::::::::
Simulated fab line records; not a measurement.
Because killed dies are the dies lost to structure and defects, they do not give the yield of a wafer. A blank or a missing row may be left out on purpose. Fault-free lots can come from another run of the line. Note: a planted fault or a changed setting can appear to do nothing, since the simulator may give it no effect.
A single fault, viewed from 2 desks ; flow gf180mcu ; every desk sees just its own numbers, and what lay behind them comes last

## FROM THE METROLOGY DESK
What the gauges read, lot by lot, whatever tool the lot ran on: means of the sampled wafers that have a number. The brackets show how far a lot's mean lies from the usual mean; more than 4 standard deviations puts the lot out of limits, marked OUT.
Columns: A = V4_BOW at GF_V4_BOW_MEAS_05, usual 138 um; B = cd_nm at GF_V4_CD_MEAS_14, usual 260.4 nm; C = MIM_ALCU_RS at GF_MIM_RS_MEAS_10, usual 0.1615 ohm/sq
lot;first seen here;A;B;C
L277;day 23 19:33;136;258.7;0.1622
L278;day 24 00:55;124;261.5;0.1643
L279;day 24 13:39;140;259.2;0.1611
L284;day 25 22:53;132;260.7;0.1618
::::::::

Required action >>
The whole listing above needs to be reproduced exactly.

Exercise result >>
Simulated fab line records; not a measurement.
Because killed dies are the dies lost to structure and defects, they do not give the yield of a wafer. A blank or a missing row may be left out on purpose. Fault-free lots can come from another run of the line. Note: a planted fault or a changed setting can appear to do nothing, since the simulator may give it no effect.
A single fault, viewed from 2 desks ; flow gf180mcu ; every desk sees just its own numbers, and what lay behind them comes last

## FROM THE METROLOGY DESK
What the gauges read, lot by lot, whatever tool the lot ran on: means of the sampled wafers that have a number. The brackets show how far a lot's mean lies from the usual mean; more than 4 standard deviations puts the lot out of limits, marked OUT.
Columns: A = V4_BOW at GF_V4_BOW_MEAS_05, usual 138 um; B = cd_nm at GF_V4_CD_MEAS_14, usual 260.4 nm; C = MIM_ALCU_RS at GF_MIM_RS_MEAS_10, usual 0.1615 ohm/sq
lot;first seen here;A;B;C
L277;day 23 19:33;136;258.7;0.1622
L278;day 24 00:55;124;261.5;0.1643
L279;day 24 13:39;140;259.2;0.1611
L284;day 25 22:53;132;260.7;0.1618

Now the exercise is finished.